+ + +
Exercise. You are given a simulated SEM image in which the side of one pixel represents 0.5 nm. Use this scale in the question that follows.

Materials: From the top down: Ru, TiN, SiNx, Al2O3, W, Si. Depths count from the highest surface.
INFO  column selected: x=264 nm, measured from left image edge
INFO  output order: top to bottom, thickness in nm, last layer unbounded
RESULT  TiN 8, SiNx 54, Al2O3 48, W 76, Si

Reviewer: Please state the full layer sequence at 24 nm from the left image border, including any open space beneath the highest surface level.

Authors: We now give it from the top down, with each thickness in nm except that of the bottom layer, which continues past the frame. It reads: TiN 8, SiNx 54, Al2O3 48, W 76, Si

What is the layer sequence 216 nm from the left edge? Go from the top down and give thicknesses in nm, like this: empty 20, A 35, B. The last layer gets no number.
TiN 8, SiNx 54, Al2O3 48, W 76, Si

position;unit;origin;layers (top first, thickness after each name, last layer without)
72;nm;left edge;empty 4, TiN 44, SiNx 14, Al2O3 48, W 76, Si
+ + +

**ASSIGNMENT:** An exact repeat of all the entries above is required.

**ANSWER AREA:**
Exercise. You are given a simulated SEM image in which the side of one pixel represents 0.5 nm. Use this scale in the question that follows.

Materials: From the top down: Ru, TiN, SiNx, Al2O3, W, Si. Depths count from the highest surface.
INFO  column selected: x=264 nm, measured from left image edge
INFO  output order: top to bottom, thickness in nm, last layer unbounded
RESULT  TiN 8, SiNx 54, Al2O3 48, W 76, Si

Reviewer: Please state the full layer sequence at 24 nm from the left image border, including any open space beneath the highest surface level.

Authors: We now give it from the top down, with each thickness in nm except that of the bottom layer, which continues past the frame. It reads: TiN 8, SiNx 54, Al2O3 48, W 76, Si

What is the layer sequence 216 nm from the left edge? Go from the top down and give thicknesses in nm, like this: empty 20, A 35, B. The last layer gets no number.
TiN 8, SiNx 54, Al2O3 48, W 76, Si

position;unit;origin;layers (top first, thickness after each name, last layer without)
72;nm;left edge;empty 4, TiN 44, SiNx 14, Al2O3 48, W 76, Si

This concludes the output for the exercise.